»»

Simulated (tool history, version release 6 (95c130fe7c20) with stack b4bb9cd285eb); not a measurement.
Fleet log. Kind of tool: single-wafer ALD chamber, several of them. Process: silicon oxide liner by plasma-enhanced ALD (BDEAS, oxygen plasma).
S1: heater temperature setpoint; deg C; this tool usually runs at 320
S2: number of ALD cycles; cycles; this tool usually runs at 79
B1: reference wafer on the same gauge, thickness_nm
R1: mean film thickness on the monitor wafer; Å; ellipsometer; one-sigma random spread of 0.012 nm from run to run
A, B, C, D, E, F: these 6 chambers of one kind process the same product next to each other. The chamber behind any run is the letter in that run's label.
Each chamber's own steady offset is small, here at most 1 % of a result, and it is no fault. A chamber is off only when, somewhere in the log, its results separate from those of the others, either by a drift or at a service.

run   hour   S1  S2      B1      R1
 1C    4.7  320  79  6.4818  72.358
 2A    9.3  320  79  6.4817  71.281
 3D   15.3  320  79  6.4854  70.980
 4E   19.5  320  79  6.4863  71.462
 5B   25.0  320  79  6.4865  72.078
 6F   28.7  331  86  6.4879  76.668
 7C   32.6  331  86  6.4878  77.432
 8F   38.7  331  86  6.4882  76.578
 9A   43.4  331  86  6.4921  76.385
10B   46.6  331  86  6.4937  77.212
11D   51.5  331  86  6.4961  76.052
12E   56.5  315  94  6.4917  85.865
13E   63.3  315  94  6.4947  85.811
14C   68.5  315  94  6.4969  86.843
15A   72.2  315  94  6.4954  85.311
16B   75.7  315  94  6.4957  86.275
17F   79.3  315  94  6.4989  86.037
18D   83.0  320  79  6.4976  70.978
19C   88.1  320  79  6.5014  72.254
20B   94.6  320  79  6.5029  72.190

««

Once the line containing "R1: mean film" has been written out, please stop; every line before it, back to the first line of the records above, should be given exactly.

_Task result:_
Simulated (tool history, version release 6 (95c130fe7c20) with stack b4bb9cd285eb); not a measurement.
Fleet log. Kind of tool: single-wafer ALD chamber, several of them. Process: silicon oxide liner by plasma-enhanced ALD (BDEAS, oxygen plasma).
S1: heater temperature setpoint; deg C; this tool usually runs at 320
S2: number of ALD cycles; cycles; this tool usually runs at 79
B1: reference wafer on the same gauge, thickness_nm
R1: mean film thickness on the monitor wafer; Å; ellipsometer; one-sigma random spread of 0.012 nm from run to run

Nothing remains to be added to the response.